§ Activity: Copy the entire listing exactly.

********************
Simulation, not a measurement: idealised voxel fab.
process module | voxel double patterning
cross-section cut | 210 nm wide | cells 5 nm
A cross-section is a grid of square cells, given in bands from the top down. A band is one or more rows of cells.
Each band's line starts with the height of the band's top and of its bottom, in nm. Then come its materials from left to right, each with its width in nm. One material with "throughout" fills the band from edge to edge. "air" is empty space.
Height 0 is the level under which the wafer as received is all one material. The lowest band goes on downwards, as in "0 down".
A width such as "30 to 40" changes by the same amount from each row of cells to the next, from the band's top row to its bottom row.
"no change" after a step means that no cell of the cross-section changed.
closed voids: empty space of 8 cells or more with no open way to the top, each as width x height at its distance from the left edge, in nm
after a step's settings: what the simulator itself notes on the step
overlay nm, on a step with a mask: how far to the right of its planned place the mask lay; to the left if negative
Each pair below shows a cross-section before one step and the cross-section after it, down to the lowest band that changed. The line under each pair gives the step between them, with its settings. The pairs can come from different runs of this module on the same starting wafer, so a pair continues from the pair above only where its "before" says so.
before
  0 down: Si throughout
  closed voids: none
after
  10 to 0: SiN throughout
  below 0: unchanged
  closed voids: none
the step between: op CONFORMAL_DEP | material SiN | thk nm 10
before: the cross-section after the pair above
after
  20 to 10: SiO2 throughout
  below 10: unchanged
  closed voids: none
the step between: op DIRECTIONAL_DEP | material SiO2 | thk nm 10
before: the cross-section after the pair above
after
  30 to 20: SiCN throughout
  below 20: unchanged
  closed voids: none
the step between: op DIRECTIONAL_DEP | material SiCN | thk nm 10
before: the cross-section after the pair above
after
********************

§ Result:
Simulation, not a measurement: idealised voxel fab.
process module | voxel double patterning
cross-section cut | 210 nm wide | cells 5 nm
A cross-section is a grid of square cells, given in bands from the top down. A band is one or more rows of cells.
Each band's line starts with the height of the band's top and of its bottom, in nm. Then come its materials from left to right, each with its width in nm. One material with "throughout" fills the band from edge to edge. "air" is empty space.
Height 0 is the level under which the wafer as received is all one material. The lowest band goes on downwards, as in "0 down".
A width such as "30 to 40" changes by the same amount from each row of cells to the next, from the band's top row to its bottom row.
"no change" after a step means that no cell of the cross-section changed.
closed voids: empty space of 8 cells or more with no open way to the top, each as width x height at its distance from the left edge, in nm
after a step's settings: what the simulator itself notes on the step
overlay nm, on a step with a mask: how far to the right of its planned place the mask lay; to the left if negative
Each pair below shows a cross-section before one step and the cross-section after it, down to the lowest band that changed. The line under each pair gives the step between them, with its settings. The pairs can come from different runs of this module on the same starting wafer, so a pair continues from the pair above only where its "before" says so.
before
  0 down: Si throughout
  closed voids: none
after
  10 to 0: SiN throughout
  below 0: unchanged
  closed voids: none
the step between: op CONFORMAL_DEP | material SiN | thk nm 10
before: the cross-section after the pair above
after
  20 to 10: SiO2 throughout
  below 10: unchanged
  closed voids: none
the step between: op DIRECTIONAL_DEP | material SiO2 | thk nm 10
before: the cross-section after the pair above
after
  30 to 20: SiCN throughout
  below 20: unchanged
  closed voids: none
the step between: op DIRECTIONAL_DEP | material SiCN | thk nm 10
before: the cross-section after the pair above
after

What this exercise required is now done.